════════

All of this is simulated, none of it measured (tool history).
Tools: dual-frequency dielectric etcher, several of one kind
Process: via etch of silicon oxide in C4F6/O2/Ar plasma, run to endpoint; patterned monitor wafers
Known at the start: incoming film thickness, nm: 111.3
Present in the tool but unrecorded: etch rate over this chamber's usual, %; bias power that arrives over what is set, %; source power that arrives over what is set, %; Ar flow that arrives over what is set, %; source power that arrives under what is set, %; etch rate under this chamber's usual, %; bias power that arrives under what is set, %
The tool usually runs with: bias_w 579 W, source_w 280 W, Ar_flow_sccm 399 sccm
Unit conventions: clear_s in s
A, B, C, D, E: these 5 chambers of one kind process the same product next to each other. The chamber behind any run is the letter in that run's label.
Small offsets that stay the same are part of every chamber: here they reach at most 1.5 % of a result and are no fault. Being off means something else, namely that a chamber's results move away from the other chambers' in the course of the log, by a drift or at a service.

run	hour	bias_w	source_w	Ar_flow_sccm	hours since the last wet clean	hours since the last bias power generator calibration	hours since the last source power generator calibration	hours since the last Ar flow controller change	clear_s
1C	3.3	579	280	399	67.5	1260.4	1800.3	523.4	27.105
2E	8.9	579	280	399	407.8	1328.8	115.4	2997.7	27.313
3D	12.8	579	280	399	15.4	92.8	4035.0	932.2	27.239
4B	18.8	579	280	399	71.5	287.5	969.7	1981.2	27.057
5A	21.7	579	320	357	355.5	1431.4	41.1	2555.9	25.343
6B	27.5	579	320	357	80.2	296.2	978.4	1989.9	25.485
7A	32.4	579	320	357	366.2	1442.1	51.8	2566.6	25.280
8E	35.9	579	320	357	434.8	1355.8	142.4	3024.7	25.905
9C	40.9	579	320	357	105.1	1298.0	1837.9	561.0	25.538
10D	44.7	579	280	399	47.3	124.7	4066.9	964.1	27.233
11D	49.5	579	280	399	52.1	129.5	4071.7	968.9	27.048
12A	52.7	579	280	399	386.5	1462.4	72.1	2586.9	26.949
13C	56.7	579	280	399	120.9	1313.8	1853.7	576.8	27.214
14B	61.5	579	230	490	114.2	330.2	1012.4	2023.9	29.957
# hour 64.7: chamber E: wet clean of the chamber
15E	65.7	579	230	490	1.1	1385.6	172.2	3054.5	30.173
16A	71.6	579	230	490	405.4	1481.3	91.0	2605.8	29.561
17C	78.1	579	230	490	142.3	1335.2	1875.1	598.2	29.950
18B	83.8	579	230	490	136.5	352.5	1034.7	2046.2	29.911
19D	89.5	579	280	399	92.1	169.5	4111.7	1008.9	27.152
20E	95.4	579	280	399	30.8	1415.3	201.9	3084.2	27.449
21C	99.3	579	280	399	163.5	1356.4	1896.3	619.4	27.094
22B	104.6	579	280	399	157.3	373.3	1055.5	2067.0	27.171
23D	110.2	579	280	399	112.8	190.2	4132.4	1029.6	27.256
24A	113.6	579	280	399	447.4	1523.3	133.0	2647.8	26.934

════════

ACTIVITY
Each line in the listing above from the one containing "Unit conventions: clear_s in s" through the one containing "A, B, C, D, E: these" should be repeated exactly, and no other line.

ANSWER SECTION
Unit conventions: clear_s in s
A, B, C, D, E: these 5 chambers of one kind process the same product next to each other. The chamber behind any run is the letter in that run's label.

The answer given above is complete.